Work item | Restate the entries below without a single change.

Available data |
%%

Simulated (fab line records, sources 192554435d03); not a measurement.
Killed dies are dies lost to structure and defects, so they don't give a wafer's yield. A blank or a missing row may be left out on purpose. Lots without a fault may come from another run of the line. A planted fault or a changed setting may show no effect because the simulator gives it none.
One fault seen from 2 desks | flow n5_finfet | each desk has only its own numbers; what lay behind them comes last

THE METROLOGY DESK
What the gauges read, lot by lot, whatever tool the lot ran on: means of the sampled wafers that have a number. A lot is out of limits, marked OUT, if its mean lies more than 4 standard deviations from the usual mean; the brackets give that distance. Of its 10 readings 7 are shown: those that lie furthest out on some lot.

%%

Your response |
Simulated (fab line records, sources 192554435d03); not a measurement.
Killed dies are dies lost to structure and defects, so they don't give a wafer's yield. A blank or a missing row may be left out on purpose. Lots without a fault may come from another run of the line. A planted fault or a changed setting may show no effect because the simulator gives it none.
One fault seen from 2 desks | flow n5_finfet | each desk has only its own numbers; what lay behind them comes last

THE METROLOGY DESK
What the gauges read, lot by lot, whatever tool the lot ran on: means of the sampled wafers that have a number. A lot is out of limits, marked OUT, if its mean lies more than 4 standard deviations from the usual mean; the brackets give that distance. Of its 10 readings 7 are shown: those that lie furthest out on some lot.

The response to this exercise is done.